**Activity**
Only an exact copy of the entries will serve as the answer.

**Records provided**
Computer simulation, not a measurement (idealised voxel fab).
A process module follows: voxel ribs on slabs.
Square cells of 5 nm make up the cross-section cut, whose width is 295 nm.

**Task output**
Computer simulation, not a measurement (idealised voxel fab).
A process module follows: voxel ribs on slabs.
Square cells of 5 nm make up the cross-section cut, whose width is 295 nm.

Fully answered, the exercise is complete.